**Study material**:
--- START ---

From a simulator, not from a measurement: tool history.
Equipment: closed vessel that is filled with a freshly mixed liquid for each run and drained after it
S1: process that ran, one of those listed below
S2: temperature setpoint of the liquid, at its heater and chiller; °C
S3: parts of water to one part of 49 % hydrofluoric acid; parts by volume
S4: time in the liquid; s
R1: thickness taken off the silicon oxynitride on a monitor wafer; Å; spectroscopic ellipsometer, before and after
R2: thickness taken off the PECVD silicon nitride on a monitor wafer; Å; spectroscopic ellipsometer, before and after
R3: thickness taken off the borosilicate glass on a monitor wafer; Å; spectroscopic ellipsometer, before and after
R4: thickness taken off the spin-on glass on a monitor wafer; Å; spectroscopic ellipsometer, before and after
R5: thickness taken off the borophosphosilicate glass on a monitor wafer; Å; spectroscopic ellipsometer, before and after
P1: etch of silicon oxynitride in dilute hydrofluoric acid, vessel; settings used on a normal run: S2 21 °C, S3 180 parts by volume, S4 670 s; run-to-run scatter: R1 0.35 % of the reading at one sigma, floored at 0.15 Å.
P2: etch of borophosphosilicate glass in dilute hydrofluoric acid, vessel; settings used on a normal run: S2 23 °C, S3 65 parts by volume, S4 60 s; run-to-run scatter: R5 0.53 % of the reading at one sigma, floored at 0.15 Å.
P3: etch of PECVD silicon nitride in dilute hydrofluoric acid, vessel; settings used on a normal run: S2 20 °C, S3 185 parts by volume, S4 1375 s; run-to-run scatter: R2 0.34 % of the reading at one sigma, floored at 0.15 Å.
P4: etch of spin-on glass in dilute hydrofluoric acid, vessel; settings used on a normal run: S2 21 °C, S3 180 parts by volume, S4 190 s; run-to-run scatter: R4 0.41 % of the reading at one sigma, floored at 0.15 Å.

--- END ---

**Requirement**: What is needed is an exact repetition of the lines from the first line of the records through the line containing "P3: etch of", both ends included, and nothing more.

**Worked solution**:
From a simulator, not from a measurement: tool history.
Equipment: closed vessel that is filled with a freshly mixed liquid for each run and drained after it
S1: process that ran, one of those listed below
S2: temperature setpoint of the liquid, at its heater and chiller; °C
S3: parts of water to one part of 49 % hydrofluoric acid; parts by volume
S4: time in the liquid; s
R1: thickness taken off the silicon oxynitride on a monitor wafer; Å; spectroscopic ellipsometer, before and after
R2: thickness taken off the PECVD silicon nitride on a monitor wafer; Å; spectroscopic ellipsometer, before and after
R3: thickness taken off the borosilicate glass on a monitor wafer; Å; spectroscopic ellipsometer, before and after
R4: thickness taken off the spin-on glass on a monitor wafer; Å; spectroscopic ellipsometer, before and after
R5: thickness taken off the borophosphosilicate glass on a monitor wafer; Å; spectroscopic ellipsometer, before and after
P1: etch of silicon oxynitride in dilute hydrofluoric acid, vessel; settings used on a normal run: S2 21 °C, S3 180 parts by volume, S4 670 s; run-to-run scatter: R1 0.35 % of the reading at one sigma, floored at 0.15 Å.
P2: etch of borophosphosilicate glass in dilute hydrofluoric acid, vessel; settings used on a normal run: S2 23 °C, S3 65 parts by volume, S4 60 s; run-to-run scatter: R5 0.53 % of the reading at one sigma, floored at 0.15 Å.
P3: etch of PECVD silicon nitride in dilute hydrofluoric acid, vessel; settings used on a normal run: S2 20 °C, S3 185 parts by volume, S4 1375 s; run-to-run scatter: R2 0.34 % of the reading at one sigma, floored at 0.15 Å.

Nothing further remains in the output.